(DATASET Opens)

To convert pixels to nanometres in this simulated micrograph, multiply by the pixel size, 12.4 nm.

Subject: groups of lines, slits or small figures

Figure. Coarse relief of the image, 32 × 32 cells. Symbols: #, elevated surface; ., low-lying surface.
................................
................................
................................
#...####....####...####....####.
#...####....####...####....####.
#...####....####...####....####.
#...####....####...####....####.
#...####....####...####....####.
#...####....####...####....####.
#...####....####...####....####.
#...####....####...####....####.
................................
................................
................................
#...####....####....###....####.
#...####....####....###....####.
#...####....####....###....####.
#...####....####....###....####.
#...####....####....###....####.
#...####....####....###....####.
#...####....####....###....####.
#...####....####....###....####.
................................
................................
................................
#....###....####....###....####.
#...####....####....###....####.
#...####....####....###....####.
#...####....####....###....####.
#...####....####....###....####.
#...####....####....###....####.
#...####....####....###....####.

(DATASET Closes)

**EXERCISE:** After reading the material above, repeat all of it exactly.

**WRITTEN SOLUTION:**
To convert pixels to nanometres in this simulated micrograph, multiply by the pixel size, 12.4 nm.

Subject: groups of lines, slits or small figures

Figure. Coarse relief of the image, 32 × 32 cells. Symbols: #, elevated surface; ., low-lying surface.
................................
................................
................................
#...####....####...####....####.
#...####....####...####....####.
#...####....####...####....####.
#...####....####...####....####.
#...####....####...####....####.
#...####....####...####....####.
#...####....####...####....####.
#...####....####...####....####.
................................
................................
................................
#...####....####....###....####.
#...####....####....###....####.
#...####....####....###....####.
#...####....####....###....####.
#...####....####....###....####.
#...####....####....###....####.
#...####....####....###....####.
#...####....####....###....####.
................................
................................
................................
#....###....####....###....####.
#...####....####....###....####.
#...####....####....###....####.
#...####....####....###....####.
#...####....####....###....####.
#...####....####....###....####.
#...####....####....###....####.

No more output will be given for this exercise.